Records shown:
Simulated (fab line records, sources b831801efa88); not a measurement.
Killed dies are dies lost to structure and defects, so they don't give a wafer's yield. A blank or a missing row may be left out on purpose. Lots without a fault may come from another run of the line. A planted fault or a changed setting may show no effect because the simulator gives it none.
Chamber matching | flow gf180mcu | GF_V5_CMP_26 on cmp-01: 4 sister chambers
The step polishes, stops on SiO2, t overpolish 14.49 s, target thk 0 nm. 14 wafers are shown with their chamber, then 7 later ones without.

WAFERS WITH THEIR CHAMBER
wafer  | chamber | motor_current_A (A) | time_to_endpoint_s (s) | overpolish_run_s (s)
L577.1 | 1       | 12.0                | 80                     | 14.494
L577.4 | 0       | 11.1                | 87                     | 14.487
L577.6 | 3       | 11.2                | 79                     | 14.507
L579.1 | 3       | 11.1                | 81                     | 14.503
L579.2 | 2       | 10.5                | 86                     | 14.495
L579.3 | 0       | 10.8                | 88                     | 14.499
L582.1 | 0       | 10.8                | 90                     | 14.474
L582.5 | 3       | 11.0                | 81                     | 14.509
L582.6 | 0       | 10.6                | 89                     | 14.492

Brief: Go back to the listing above and please repeat it exactly.

Worked solution:
Simulated (fab line records, sources b831801efa88); not a measurement.
Killed dies are dies lost to structure and defects, so they don't give a wafer's yield. A blank or a missing row may be left out on purpose. Lots without a fault may come from another run of the line. A planted fault or a changed setting may show no effect because the simulator gives it none.
Chamber matching | flow gf180mcu | GF_V5_CMP_26 on cmp-01: 4 sister chambers
The step polishes, stops on SiO2, t overpolish 14.49 s, target thk 0 nm. 14 wafers are shown with their chamber, then 7 later ones without.

WAFERS WITH THEIR CHAMBER
wafer  | chamber | motor_current_A (A) | time_to_endpoint_s (s) | overpolish_run_s (s)
L577.1 | 1       | 12.0                | 80                     | 14.494
L577.4 | 0       | 11.1                | 87                     | 14.487
L577.6 | 3       | 11.2                | 79                     | 14.507
L579.1 | 3       | 11.1                | 81                     | 14.503
L579.2 | 2       | 10.5                | 86                     | 14.495
L579.3 | 0       | 10.8                | 88                     | 14.499
L582.1 | 0       | 10.8                | 90                     | 14.474
L582.5 | 3       | 11.0                | 81                     | 14.509
L582.6 | 0       | 10.6                | 89                     | 14.492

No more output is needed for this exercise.